◆ WORK INSTRUCTION ◆
Nothing should be output except the lines from the top of the material below through the line that contains "The wafer is", each exactly as written.

+--

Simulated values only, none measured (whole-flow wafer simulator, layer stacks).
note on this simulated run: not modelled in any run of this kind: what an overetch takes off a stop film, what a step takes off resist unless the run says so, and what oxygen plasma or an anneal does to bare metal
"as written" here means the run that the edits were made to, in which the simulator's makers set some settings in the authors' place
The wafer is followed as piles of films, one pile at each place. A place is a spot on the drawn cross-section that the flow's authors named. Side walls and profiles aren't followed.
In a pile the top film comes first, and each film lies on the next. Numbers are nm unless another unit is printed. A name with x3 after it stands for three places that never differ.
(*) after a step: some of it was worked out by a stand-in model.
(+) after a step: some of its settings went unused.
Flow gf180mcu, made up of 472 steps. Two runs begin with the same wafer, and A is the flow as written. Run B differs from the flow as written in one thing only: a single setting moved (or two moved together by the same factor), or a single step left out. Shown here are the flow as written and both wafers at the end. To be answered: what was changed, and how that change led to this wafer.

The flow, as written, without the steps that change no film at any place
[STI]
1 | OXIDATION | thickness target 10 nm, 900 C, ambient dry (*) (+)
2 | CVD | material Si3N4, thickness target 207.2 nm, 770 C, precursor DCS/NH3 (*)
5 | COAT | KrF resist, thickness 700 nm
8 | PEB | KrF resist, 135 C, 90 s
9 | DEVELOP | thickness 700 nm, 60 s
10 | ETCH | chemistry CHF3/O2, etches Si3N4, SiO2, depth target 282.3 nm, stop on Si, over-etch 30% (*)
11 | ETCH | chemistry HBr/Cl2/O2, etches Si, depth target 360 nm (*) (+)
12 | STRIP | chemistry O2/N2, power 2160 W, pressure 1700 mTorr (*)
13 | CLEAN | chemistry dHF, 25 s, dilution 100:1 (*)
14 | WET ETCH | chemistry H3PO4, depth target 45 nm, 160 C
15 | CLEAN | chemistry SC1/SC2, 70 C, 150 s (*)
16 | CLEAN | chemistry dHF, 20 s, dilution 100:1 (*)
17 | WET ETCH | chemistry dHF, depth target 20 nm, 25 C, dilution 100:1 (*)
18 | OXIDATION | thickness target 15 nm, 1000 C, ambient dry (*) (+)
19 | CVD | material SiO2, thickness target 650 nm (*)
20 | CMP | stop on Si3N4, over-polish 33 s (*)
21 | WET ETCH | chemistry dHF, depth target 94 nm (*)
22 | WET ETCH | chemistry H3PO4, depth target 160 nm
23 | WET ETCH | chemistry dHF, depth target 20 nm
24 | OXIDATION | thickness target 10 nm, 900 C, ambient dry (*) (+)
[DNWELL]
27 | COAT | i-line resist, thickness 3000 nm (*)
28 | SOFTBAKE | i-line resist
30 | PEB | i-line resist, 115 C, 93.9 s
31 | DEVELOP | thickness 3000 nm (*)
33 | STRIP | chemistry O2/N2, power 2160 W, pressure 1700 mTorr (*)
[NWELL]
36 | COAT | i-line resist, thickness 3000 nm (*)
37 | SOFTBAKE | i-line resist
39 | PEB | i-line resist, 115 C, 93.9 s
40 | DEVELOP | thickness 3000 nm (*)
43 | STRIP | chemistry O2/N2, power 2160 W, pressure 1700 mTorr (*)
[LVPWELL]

+--

◆ WORKED SOLUTION ◆
Simulated values only, none measured (whole-flow wafer simulator, layer stacks).
note on this simulated run: not modelled in any run of this kind: what an overetch takes off a stop film, what a step takes off resist unless the run says so, and what oxygen plasma or an anneal does to bare metal
"as written" here means the run that the edits were made to, in which the simulator's makers set some settings in the authors' place
The wafer is followed as piles of films, one pile at each place. A place is a spot on the drawn cross-section that the flow's authors named. Side walls and profiles aren't followed.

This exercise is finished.